▶ [Requirement] With the first line as the start and the line containing "in the cross-section." as the end, write out every line of the records exactly.

━━ Dataset

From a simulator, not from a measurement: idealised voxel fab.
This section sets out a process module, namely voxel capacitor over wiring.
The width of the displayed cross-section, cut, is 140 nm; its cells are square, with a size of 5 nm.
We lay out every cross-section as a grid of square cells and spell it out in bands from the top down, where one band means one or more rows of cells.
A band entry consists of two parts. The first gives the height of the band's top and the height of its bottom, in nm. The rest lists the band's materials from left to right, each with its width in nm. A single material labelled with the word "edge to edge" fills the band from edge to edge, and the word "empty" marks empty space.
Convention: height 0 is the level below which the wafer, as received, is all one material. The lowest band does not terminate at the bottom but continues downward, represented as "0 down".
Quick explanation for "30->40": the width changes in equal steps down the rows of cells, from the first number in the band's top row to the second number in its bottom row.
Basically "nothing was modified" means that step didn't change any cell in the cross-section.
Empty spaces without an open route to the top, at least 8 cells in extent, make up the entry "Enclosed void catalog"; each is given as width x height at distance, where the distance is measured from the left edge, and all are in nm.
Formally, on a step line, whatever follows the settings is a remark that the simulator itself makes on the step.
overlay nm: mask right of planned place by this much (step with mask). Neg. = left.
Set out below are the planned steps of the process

━━━━

▶ [Exercise response]
From a simulator, not from a measurement: idealised voxel fab.
This section sets out a process module, namely voxel capacitor over wiring.
The width of the displayed cross-section, cut, is 140 nm; its cells are square, with a size of 5 nm.
We lay out every cross-section as a grid of square cells and spell it out in bands from the top down, where one band means one or more rows of cells.
A band entry consists of two parts. The first gives the height of the band's top and the height of its bottom, in nm. The rest lists the band's materials from left to right, each with its width in nm. A single material labelled with the word "edge to edge" fills the band from edge to edge, and the word "empty" marks empty space.
Convention: height 0 is the level below which the wafer, as received, is all one material. The lowest band does not terminate at the bottom but continues downward, represented as "0 down".
Quick explanation for "30->40": the width changes in equal steps down the rows of cells, from the first number in the band's top row to the second number in its bottom row.
Basically "nothing was modified" means that step didn't change any cell in the cross-section.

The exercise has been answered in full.